ASSIGNMENT
Print the data that follows exactly as it stands, from its first line through the line containing "Caption: Raised (1)", and stop there.

RECORDS PROVIDED
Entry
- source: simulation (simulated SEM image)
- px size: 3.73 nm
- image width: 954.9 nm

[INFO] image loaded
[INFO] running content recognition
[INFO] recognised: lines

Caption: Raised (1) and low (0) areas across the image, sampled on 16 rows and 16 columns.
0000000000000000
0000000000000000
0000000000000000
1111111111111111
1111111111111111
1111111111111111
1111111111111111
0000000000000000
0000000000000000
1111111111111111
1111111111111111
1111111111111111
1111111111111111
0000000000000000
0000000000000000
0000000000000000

WORKED SOLUTION
Entry
- source: simulation (simulated SEM image)
- px size: 3.73 nm
- image width: 954.9 nm

[INFO] image loaded
[INFO] running content recognition
[INFO] recognised: lines

Caption: Raised (1) and low (0) areas across the image, sampled on 16 rows and 16 columns.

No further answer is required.